▶ EXTRACTED MATERIAL:
- Opening Delimiter -
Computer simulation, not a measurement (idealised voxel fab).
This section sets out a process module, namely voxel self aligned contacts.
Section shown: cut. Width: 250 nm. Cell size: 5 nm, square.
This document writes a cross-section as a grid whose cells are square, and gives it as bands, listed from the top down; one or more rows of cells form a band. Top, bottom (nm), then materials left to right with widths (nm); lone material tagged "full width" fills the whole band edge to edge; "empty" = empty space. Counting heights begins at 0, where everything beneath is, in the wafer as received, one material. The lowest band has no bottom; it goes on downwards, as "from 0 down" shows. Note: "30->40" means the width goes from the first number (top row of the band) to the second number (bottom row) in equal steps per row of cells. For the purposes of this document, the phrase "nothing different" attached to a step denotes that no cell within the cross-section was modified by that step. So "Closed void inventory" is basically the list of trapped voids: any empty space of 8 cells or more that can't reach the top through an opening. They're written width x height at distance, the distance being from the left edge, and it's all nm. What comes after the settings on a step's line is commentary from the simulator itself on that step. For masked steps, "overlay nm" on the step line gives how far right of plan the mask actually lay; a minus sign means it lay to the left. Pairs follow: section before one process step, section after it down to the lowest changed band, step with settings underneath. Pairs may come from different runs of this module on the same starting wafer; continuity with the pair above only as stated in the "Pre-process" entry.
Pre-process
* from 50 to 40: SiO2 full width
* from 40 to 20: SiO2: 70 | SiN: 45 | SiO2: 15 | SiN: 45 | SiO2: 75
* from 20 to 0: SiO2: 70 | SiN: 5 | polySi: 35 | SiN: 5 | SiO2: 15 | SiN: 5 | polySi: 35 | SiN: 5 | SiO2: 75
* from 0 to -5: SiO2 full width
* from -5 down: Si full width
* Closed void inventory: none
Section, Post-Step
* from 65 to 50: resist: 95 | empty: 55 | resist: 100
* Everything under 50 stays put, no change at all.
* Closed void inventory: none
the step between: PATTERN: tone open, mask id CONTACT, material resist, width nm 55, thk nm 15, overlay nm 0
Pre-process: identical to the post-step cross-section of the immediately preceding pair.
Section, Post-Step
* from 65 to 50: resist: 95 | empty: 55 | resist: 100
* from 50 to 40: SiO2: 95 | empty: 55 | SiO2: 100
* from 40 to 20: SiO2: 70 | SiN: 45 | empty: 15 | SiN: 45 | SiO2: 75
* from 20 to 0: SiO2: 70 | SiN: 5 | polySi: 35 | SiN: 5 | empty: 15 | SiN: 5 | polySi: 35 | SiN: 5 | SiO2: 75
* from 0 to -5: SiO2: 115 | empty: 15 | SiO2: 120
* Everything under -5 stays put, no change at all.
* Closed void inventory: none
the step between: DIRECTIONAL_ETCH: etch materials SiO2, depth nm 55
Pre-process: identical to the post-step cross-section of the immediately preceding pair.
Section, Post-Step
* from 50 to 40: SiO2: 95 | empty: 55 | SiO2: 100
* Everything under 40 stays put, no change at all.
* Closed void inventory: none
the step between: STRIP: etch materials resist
- Closing Delimiter -

▶ WORK ITEM: Each line from the start of the listing through the line with "Section shown: cut." is to be restated verbatim, both ends included.

▶ EXERCISE RESPONSE:
Computer simulation, not a measurement (idealised voxel fab).
This section sets out a process module, namely voxel self aligned contacts.
Section shown: cut. Width: 250 nm. Cell size: 5 nm, square.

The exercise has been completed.